→ Work instruction:
What you return must be every line from the beginning of the data through the line holding "Units: thickness_nm in nm", unchanged.

● ● ● ● ● ● ●

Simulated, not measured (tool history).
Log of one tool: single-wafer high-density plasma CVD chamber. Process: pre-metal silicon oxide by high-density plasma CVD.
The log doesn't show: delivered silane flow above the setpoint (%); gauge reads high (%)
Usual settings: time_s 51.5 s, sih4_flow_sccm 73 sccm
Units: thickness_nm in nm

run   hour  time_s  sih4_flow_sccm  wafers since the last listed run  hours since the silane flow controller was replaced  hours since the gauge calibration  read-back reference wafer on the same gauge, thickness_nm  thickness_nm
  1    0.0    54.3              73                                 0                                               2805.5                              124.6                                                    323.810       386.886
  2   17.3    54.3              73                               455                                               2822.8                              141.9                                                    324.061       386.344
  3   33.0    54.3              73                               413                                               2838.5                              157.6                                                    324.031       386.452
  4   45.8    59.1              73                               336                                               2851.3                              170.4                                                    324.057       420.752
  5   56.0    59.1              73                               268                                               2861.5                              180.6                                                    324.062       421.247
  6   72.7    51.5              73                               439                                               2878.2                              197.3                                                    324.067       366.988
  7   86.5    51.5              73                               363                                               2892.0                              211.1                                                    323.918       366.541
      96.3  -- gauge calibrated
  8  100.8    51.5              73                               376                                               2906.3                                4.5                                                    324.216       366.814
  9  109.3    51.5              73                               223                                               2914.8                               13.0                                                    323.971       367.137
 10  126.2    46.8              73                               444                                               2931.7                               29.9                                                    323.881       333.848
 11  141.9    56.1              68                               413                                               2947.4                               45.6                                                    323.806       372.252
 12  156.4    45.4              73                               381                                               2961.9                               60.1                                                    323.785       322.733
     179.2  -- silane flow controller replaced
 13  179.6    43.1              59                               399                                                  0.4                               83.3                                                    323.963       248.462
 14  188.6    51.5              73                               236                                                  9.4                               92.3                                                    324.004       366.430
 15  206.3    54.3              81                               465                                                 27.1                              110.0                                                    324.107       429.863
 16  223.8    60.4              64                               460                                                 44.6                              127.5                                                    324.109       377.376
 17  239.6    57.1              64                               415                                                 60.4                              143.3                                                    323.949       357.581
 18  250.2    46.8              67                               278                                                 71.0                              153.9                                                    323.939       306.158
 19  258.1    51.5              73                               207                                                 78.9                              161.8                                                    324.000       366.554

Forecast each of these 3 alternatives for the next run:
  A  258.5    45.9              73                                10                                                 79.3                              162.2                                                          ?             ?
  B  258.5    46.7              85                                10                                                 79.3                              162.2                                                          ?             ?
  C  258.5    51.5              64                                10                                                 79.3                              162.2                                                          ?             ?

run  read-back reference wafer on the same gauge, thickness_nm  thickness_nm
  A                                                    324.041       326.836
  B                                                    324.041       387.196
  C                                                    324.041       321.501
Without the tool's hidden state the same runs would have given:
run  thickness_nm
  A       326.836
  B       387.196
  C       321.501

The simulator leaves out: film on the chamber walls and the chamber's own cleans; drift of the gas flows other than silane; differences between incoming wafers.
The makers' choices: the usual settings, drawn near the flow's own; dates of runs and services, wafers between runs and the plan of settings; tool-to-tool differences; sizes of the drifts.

● ● ● ● ● ● ●

→ Task response:
Simulated, not measured (tool history).
Log of one tool: single-wafer high-density plasma CVD chamber. Process: pre-metal silicon oxide by high-density plasma CVD.
The log doesn't show: delivered silane flow above the setpoint (%); gauge reads high (%)
Usual settings: time_s 51.5 s, sih4_flow_sccm 73 sccm
Units: thickness_nm in nm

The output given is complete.